GIVEN DATA: Begin

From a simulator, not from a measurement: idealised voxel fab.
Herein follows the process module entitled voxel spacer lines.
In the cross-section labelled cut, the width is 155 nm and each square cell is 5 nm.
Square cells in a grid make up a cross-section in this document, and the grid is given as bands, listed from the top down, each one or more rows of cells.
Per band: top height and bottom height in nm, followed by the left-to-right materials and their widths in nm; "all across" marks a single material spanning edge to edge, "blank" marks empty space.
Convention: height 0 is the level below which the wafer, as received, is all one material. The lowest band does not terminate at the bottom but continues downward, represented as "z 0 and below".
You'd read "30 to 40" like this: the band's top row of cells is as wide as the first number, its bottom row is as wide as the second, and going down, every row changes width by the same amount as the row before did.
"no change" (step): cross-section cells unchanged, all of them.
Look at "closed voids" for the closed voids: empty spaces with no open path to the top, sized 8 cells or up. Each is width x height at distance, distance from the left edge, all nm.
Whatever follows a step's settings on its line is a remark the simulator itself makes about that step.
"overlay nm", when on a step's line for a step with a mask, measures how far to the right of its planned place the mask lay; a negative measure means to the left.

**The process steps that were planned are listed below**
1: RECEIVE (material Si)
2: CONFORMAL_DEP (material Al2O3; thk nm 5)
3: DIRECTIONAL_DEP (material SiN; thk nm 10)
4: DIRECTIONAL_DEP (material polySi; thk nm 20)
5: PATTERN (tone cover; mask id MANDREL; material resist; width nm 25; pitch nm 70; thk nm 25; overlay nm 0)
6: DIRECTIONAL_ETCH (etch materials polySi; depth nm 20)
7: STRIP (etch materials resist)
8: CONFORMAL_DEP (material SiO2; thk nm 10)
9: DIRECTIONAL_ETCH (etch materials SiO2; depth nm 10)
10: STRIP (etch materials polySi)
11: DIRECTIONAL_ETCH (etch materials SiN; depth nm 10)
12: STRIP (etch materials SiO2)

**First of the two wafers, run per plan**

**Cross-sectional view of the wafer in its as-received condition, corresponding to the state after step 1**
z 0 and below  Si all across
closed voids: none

GIVEN DATA: End

— WORK INSTRUCTION —
What is needed is every line from the start of the entries through the line containing "Square cells in", returned word for word and nothing else.

— SOLUTION —
From a simulator, not from a measurement: idealised voxel fab.
Herein follows the process module entitled voxel spacer lines.
In the cross-section labelled cut, the width is 155 nm and each square cell is 5 nm.
Square cells in a grid make up a cross-section in this document, and the grid is given as bands, listed from the top down, each one or more rows of cells.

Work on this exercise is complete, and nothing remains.